* Data:
* * * *
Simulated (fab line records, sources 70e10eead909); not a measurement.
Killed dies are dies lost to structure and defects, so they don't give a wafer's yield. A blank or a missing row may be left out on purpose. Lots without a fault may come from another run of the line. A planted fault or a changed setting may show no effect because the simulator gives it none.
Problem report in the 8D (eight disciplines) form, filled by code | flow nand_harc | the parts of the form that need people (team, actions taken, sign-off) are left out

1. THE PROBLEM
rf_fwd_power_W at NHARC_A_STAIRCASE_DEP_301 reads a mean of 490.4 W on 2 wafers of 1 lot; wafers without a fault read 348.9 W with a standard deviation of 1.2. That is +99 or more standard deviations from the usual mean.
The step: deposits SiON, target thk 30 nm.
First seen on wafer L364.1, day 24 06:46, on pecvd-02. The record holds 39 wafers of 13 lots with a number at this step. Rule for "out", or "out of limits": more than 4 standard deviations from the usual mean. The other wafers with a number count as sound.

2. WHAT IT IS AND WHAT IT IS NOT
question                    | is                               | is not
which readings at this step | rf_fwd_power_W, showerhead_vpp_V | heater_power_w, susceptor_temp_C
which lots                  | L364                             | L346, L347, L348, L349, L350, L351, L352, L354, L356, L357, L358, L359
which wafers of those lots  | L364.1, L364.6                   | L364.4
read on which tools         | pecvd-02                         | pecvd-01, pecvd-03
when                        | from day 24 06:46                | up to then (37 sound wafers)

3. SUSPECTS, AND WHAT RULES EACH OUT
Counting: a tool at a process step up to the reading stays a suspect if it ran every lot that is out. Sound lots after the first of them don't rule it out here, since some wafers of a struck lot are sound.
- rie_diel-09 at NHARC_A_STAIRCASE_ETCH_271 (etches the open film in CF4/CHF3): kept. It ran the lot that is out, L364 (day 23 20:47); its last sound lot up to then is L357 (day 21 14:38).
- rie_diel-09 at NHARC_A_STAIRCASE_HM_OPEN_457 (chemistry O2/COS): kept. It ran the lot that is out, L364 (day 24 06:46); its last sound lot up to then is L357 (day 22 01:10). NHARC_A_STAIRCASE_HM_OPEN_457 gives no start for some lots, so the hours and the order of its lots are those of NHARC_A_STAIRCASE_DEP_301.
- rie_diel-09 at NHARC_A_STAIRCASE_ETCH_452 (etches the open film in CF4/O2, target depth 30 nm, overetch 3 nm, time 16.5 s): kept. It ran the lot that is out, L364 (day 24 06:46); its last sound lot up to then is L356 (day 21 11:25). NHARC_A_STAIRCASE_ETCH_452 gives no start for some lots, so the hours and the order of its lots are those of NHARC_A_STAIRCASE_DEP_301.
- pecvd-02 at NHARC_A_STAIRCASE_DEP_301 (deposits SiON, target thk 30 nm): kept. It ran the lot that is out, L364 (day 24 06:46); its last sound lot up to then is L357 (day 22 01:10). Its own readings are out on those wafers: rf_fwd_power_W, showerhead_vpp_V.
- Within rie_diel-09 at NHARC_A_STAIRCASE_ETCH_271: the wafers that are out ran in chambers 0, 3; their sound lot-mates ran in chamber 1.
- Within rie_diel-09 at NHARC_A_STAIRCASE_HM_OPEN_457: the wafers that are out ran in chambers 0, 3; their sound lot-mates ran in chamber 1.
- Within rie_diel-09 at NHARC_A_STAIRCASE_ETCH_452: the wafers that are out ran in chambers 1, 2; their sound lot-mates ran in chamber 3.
* * * *

Taking the entries above, write out exactly each line from the one holding "- Within rie_diel-09 at NHARC_A_STAIRCASE_ETCH_271: the" to the one holding "- Within rie_diel-09 at NHARC_A_STAIRCASE_HM_OPEN_457: the", both included, and stop there.

- Within rie_diel-09 at NHARC_A_STAIRCASE_ETCH_271: the wafers that are out ran in chambers 0, 3; their sound lot-mates ran in chamber 1.
- Within rie_diel-09 at NHARC_A_STAIRCASE_HM_OPEN_457: the wafers that are out ran in chambers 0, 3; their sound lot-mates ran in chamber 1.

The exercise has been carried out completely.